----------
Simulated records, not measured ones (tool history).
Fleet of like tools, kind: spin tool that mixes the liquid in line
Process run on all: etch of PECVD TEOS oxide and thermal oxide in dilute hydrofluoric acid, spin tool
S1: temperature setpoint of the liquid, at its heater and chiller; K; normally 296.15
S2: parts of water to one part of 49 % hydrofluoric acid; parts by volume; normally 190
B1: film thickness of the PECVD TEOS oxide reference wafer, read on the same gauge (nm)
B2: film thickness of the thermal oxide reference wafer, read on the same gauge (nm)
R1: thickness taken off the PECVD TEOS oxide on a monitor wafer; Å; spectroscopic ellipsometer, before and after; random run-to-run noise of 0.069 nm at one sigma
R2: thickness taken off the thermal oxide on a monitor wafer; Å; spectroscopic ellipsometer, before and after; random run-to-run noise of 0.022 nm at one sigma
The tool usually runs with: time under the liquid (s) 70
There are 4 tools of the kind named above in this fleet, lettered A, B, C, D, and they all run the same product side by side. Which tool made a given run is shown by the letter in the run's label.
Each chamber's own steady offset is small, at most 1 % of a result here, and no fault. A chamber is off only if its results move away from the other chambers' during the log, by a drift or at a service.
----------

BRIEF — All of the data above should be reproduced exactly, with nothing left out.

RESPONSE AREA —
Simulated records, not measured ones (tool history).
Fleet of like tools, kind: spin tool that mixes the liquid in line
Process run on all: etch of PECVD TEOS oxide and thermal oxide in dilute hydrofluoric acid, spin tool
S1: temperature setpoint of the liquid, at its heater and chiller; K; normally 296.15
S2: parts of water to one part of 49 % hydrofluoric acid; parts by volume; normally 190
B1: film thickness of the PECVD TEOS oxide reference wafer, read on the same gauge (nm)
B2: film thickness of the thermal oxide reference wafer, read on the same gauge (nm)
R1: thickness taken off the PECVD TEOS oxide on a monitor wafer; Å; spectroscopic ellipsometer, before and after; random run-to-run noise of 0.069 nm at one sigma
R2: thickness taken off the thermal oxide on a monitor wafer; Å; spectroscopic ellipsometer, before and after; random run-to-run noise of 0.022 nm at one sigma
The tool usually runs with: time under the liquid (s) 70
There are 4 tools of the kind named above in this fleet, lettered A, B, C, D, and they all run the same product side by side. Which tool made a given run is shown by the letter in the run's label.
Each chamber's own steady offset is small, at most 1 % of a result here, and no fault. A chamber is off only if its results move away from the other chambers' during the log, by a drift or at a service.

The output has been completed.